=-=-=-=-=
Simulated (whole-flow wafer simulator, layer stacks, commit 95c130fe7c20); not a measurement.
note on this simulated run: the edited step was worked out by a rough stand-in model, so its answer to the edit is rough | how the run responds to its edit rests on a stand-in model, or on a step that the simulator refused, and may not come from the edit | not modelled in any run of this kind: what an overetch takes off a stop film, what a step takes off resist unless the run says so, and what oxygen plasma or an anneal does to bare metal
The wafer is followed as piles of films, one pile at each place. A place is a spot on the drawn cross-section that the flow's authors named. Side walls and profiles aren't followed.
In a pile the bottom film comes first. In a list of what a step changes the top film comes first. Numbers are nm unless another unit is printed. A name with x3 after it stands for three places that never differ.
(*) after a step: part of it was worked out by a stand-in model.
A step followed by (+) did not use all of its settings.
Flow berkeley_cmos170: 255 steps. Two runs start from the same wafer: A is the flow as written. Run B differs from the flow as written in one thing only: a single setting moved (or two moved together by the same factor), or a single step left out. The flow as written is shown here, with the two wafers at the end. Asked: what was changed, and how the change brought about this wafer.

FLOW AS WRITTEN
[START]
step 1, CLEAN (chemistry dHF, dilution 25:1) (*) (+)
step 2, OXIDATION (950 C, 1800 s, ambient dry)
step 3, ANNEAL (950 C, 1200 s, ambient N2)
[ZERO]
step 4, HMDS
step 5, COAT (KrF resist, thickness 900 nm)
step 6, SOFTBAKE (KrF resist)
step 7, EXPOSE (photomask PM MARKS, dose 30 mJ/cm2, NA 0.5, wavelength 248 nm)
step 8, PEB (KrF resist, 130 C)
=-=-=-=-=

* ACTIVITY: Word for word, reproduce the listing above from its start up to and including the line that has "A step followed". Give only those lines.

* REPLY:
Simulated (whole-flow wafer simulator, layer stacks, commit 95c130fe7c20); not a measurement.
note on this simulated run: the edited step was worked out by a rough stand-in model, so its answer to the edit is rough | how the run responds to its edit rests on a stand-in model, or on a step that the simulator refused, and may not come from the edit | not modelled in any run of this kind: what an overetch takes off a stop film, what a step takes off resist unless the run says so, and what oxygen plasma or an anneal does to bare metal
The wafer is followed as piles of films, one pile at each place. A place is a spot on the drawn cross-section that the flow's authors named. Side walls and profiles aren't followed.
In a pile the bottom film comes first. In a list of what a step changes the top film comes first. Numbers are nm unless another unit is printed. A name with x3 after it stands for three places that never differ.
(*) after a step: part of it was worked out by a stand-in model.
A step followed by (+) did not use all of its settings.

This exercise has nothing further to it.